## Records provided
>>>>>
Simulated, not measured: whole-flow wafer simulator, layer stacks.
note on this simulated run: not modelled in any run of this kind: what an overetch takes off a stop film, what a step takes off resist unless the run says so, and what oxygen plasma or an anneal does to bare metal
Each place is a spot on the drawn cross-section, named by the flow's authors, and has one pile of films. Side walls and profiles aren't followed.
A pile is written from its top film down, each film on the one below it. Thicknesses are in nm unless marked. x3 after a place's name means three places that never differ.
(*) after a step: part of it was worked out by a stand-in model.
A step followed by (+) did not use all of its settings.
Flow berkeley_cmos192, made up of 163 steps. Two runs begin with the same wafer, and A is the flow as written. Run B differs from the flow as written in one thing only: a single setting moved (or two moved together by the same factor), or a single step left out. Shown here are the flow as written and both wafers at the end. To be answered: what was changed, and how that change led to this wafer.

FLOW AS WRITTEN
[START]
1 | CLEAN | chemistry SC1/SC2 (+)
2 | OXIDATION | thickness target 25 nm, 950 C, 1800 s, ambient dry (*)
<<<<<

## Task item
Starting with the first line of the entries, transcribe every line up to and including the one with "1 | CLEAN | chemistry SC1/SC2 (+)".

## Exercise result
Simulated, not measured: whole-flow wafer simulator, layer stacks.
note on this simulated run: not modelled in any run of this kind: what an overetch takes off a stop film, what a step takes off resist unless the run says so, and what oxygen plasma or an anneal does to bare metal
Each place is a spot on the drawn cross-section, named by the flow's authors, and has one pile of films. Side walls and profiles aren't followed.
A pile is written from its top film down, each film on the one below it. Thicknesses are in nm unless marked. x3 after a place's name means three places that never differ.
(*) after a step: part of it was worked out by a stand-in model.
A step followed by (+) did not use all of its settings.
Flow berkeley_cmos192, made up of 163 steps. Two runs begin with the same wafer, and A is the flow as written. Run B differs from the flow as written in one thing only: a single setting moved (or two moved together by the same factor), or a single step left out. Shown here are the flow as written and both wafers at the end. To be answered: what was changed, and how that change led to this wafer.

FLOW AS WRITTEN
[START]
1 | CLEAN | chemistry SC1/SC2 (+)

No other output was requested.